__AVAILABLE DATA__:
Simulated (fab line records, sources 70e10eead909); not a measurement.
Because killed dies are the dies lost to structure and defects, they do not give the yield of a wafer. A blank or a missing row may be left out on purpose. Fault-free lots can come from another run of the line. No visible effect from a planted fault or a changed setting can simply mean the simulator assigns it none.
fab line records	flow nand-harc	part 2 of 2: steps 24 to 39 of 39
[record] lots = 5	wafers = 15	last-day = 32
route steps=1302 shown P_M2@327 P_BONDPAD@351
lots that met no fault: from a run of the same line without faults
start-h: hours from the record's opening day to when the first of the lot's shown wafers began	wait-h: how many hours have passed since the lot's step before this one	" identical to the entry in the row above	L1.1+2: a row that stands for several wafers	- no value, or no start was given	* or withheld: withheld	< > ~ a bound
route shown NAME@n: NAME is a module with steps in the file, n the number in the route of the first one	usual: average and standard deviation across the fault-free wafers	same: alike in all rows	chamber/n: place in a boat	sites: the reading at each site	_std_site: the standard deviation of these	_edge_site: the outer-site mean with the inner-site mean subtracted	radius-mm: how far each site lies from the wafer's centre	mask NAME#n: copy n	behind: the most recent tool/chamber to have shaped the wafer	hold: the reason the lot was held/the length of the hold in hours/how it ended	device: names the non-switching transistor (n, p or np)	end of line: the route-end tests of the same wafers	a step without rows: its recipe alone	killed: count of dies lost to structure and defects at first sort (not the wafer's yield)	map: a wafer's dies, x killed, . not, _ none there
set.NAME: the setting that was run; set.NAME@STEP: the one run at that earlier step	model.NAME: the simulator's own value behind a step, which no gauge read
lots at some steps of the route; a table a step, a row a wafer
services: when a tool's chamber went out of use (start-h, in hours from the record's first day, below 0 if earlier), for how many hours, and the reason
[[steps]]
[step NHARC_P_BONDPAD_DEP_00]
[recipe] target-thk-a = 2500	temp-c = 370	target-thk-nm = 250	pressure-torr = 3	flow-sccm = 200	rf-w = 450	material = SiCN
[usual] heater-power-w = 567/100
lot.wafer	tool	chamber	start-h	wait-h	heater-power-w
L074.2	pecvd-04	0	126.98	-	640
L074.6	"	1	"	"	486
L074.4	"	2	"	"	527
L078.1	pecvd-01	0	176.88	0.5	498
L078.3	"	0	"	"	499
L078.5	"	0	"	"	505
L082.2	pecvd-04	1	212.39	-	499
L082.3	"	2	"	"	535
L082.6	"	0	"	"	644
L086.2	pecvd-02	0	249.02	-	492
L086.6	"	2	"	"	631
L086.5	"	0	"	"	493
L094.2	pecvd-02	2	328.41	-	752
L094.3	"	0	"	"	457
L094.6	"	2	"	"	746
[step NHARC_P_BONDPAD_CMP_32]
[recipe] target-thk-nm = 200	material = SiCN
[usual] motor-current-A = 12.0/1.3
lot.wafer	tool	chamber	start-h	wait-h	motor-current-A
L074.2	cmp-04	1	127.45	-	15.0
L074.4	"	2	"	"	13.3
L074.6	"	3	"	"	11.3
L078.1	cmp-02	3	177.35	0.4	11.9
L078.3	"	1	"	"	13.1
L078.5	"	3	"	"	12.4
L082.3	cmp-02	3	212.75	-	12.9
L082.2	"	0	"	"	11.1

__TASK ITEM__: Could you copy exactly the lines from the first line of the records above through the line containing "start-h: hours from", both included, and nothing else?

__WORKED SOLUTION__:
Simulated (fab line records, sources 70e10eead909); not a measurement.
Because killed dies are the dies lost to structure and defects, they do not give the yield of a wafer. A blank or a missing row may be left out on purpose. Fault-free lots can come from another run of the line. No visible effect from a planted fault or a changed setting can simply mean the simulator assigns it none.
fab line records	flow nand-harc	part 2 of 2: steps 24 to 39 of 39
[record] lots = 5	wafers = 15	last-day = 32
route steps=1302 shown P_M2@327 P_BONDPAD@351
lots that met no fault: from a run of the same line without faults
start-h: hours from the record's opening day to when the first of the lot's shown wafers began	wait-h: how many hours have passed since the lot's step before this one	" identical to the entry in the row above	L1.1+2: a row that stands for several wafers	- no value, or no start was given	* or withheld: withheld	< > ~ a bound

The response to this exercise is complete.